Data for review:
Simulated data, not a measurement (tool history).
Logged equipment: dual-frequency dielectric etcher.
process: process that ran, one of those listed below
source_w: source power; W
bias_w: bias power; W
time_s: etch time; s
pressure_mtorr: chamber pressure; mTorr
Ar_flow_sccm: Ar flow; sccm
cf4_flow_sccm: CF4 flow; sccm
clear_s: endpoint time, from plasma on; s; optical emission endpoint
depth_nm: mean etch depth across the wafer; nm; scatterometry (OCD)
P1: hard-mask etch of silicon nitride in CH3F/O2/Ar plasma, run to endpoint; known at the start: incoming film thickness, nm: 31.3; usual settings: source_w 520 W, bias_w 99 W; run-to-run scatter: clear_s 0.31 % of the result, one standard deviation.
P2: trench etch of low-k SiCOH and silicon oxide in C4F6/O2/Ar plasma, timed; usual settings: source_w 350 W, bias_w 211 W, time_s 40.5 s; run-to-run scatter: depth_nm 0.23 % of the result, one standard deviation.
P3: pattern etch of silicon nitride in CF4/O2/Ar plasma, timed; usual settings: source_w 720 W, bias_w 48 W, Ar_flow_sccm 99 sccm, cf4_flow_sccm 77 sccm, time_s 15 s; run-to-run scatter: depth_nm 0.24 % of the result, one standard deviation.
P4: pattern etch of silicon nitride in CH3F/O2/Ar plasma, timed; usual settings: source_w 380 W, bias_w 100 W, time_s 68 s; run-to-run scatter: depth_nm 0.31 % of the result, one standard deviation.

Work item: Repeat all the material, keeping each line identical.

Worked solution:
Simulated data, not a measurement (tool history).
Logged equipment: dual-frequency dielectric etcher.
process: process that ran, one of those listed below
source_w: source power; W
bias_w: bias power; W
time_s: etch time; s
pressure_mtorr: chamber pressure; mTorr
Ar_flow_sccm: Ar flow; sccm
cf4_flow_sccm: CF4 flow; sccm
clear_s: endpoint time, from plasma on; s; optical emission endpoint
depth_nm: mean etch depth across the wafer; nm; scatterometry (OCD)
P1: hard-mask etch of silicon nitride in CH3F/O2/Ar plasma, run to endpoint; known at the start: incoming film thickness, nm: 31.3; usual settings: source_w 520 W, bias_w 99 W; run-to-run scatter: clear_s 0.31 % of the result, one standard deviation.
P2: trench etch of low-k SiCOH and silicon oxide in C4F6/O2/Ar plasma, timed; usual settings: source_w 350 W, bias_w 211 W, time_s 40.5 s; run-to-run scatter: depth_nm 0.23 % of the result, one standard deviation.
P3: pattern etch of silicon nitride in CF4/O2/Ar plasma, timed; usual settings: source_w 720 W, bias_w 48 W, Ar_flow_sccm 99 sccm, cf4_flow_sccm 77 sccm, time_s 15 s; run-to-run scatter: depth_nm 0.24 % of the result, one standard deviation.
P4: pattern etch of silicon nitride in CH3F/O2/Ar plasma, timed; usual settings: source_w 380 W, bias_w 100 W, time_s 68 s; run-to-run scatter: depth_nm 0.31 % of the result, one standard deviation.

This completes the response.